Requirement:
Among the records below, find the line that has "Membrane degasser in"; from there, give the lines again exactly, and stop after the line that has "dissolved oxygen in the feed: 8200".

Given information:
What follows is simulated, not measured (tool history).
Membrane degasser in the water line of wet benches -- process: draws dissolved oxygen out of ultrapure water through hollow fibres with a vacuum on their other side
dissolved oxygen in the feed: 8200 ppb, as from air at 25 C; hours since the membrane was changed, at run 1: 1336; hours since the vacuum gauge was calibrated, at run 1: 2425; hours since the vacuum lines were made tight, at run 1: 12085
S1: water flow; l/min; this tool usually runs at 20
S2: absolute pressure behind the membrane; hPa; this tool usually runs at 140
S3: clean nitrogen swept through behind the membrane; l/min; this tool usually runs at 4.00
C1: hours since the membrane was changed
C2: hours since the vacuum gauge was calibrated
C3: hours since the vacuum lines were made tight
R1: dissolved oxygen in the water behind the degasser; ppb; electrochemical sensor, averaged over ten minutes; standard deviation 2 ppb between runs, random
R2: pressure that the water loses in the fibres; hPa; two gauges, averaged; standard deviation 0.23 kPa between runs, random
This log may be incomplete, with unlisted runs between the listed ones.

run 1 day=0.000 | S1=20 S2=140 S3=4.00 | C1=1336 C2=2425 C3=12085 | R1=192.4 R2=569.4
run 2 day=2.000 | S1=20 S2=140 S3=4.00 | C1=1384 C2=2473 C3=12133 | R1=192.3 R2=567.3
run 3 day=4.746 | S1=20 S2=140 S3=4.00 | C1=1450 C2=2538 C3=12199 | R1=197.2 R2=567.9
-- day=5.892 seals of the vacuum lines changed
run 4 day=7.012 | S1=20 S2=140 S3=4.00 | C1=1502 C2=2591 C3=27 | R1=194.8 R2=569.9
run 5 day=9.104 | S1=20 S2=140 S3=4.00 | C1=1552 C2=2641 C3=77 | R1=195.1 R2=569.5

Answer section:
Membrane degasser in the water line of wet benches -- process: draws dissolved oxygen out of ultrapure water through hollow fibres with a vacuum on their other side
dissolved oxygen in the feed: 8200 ppb, as from air at 25 C; hours since the membrane was changed, at run 1: 1336; hours since the vacuum gauge was calibrated, at run 1: 2425; hours since the vacuum lines were made tight, at run 1: 12085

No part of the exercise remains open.